__Provided data__.
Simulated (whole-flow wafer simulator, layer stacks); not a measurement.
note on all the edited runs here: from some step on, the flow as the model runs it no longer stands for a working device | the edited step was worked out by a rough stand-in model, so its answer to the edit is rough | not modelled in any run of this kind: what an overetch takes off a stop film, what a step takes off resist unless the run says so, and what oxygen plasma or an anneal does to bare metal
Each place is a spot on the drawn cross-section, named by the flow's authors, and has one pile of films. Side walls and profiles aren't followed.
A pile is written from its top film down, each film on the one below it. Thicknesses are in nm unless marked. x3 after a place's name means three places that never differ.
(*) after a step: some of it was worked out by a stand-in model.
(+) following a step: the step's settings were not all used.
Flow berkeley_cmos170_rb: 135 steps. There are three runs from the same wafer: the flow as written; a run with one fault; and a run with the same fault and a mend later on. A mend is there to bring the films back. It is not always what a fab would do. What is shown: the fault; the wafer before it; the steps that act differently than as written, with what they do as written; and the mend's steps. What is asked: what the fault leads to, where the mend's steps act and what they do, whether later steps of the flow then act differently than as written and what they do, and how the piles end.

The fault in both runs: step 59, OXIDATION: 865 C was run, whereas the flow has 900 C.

__Work request__. From the line that has "(*) after a" through the line that has "(+) following a", copy every line exactly as it appears above, and leave out all others.

__Exercise answer__.
(*) after a step: some of it was worked out by a stand-in model.
(+) following a step: the step's settings were not all used.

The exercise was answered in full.